◆ ◆ ◆ ◆ ◆ ◆ ◆

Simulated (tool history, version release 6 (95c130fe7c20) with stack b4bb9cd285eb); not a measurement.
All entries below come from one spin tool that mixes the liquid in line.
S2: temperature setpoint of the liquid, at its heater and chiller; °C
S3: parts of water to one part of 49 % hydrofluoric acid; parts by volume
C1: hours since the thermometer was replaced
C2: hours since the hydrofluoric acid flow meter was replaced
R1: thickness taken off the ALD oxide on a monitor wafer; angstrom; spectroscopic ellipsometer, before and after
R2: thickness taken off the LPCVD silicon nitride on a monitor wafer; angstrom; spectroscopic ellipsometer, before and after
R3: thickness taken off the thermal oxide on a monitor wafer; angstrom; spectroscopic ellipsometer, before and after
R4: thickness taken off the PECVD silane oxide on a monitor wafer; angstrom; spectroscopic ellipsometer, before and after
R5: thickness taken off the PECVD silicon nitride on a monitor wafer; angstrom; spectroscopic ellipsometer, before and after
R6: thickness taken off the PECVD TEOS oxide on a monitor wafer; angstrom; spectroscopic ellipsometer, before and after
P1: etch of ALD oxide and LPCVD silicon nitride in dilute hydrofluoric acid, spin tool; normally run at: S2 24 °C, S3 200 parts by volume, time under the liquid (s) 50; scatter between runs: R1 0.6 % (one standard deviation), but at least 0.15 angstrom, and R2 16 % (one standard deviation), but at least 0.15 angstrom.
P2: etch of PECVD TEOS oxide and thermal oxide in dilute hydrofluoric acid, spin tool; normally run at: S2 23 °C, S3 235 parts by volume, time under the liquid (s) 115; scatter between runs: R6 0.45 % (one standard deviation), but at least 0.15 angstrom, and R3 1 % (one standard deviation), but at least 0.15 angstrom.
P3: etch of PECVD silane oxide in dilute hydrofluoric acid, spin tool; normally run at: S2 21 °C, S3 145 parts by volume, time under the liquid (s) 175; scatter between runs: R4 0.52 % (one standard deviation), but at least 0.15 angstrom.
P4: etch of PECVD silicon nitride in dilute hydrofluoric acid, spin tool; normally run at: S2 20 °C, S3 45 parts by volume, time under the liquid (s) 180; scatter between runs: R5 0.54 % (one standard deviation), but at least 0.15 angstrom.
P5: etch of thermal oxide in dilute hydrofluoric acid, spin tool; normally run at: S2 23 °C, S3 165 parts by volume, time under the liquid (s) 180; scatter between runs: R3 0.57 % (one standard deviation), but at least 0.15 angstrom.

◆ ◆ ◆ ◆ ◆ ◆ ◆

■ **REQUIRED ACTION**
Retype the records above from the very first line down to the line with "R1: thickness taken", keeping both of those lines. Include nothing beyond them.

■ **SOLUTION**
Simulated (tool history, version release 6 (95c130fe7c20) with stack b4bb9cd285eb); not a measurement.
All entries below come from one spin tool that mixes the liquid in line.
S2: temperature setpoint of the liquid, at its heater and chiller; °C
S3: parts of water to one part of 49 % hydrofluoric acid; parts by volume
C1: hours since the thermometer was replaced
C2: hours since the hydrofluoric acid flow meter was replaced
R1: thickness taken off the ALD oxide on a monitor wafer; angstrom; spectroscopic ellipsometer, before and after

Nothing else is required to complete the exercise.